__________________________________________________

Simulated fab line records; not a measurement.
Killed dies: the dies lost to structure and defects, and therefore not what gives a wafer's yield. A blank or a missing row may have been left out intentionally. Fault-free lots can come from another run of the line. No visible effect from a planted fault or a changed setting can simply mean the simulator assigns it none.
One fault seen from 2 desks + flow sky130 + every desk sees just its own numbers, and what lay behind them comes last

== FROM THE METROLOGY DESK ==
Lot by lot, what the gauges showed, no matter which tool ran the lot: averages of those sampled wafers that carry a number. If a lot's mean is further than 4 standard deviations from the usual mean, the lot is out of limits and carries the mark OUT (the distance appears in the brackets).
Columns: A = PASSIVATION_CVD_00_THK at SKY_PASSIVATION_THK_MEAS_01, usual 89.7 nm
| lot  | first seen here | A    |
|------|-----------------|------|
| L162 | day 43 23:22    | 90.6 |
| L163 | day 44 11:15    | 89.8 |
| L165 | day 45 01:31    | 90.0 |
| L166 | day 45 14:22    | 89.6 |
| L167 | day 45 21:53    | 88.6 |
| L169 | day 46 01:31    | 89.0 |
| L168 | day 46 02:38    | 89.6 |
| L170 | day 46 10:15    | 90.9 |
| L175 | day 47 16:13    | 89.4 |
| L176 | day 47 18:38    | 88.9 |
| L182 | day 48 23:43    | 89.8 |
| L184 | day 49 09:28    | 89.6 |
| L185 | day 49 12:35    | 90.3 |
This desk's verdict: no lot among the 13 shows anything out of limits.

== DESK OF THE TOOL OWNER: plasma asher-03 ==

__________________________________________________

Here the job is to set down exactly the lines of the material above that fall between the one with "Columns: A = PASSIVATION_CVD_00_THK" and the one with "This desk's verdict: no", inclusive, and nothing beyond them.

Columns: A = PASSIVATION_CVD_00_THK at SKY_PASSIVATION_THK_MEAS_01, usual 89.7 nm
| lot  | first seen here | A    |
|------|-----------------|------|
| L162 | day 43 23:22    | 90.6 |
| L163 | day 44 11:15    | 89.8 |
| L165 | day 45 01:31    | 90.0 |
| L166 | day 45 14:22    | 89.6 |
| L167 | day 45 21:53    | 88.6 |
| L169 | day 46 01:31    | 89.0 |
| L168 | day 46 02:38    | 89.6 |
| L170 | day 46 10:15    | 90.9 |
| L175 | day 47 16:13    | 89.4 |
| L176 | day 47 18:38    | 88.9 |
| L182 | day 48 23:43    | 89.8 |
| L184 | day 49 09:28    | 89.6 |
| L185 | day 49 12:35    | 90.3 |
This desk's verdict: no lot among the 13 shows anything out of limits.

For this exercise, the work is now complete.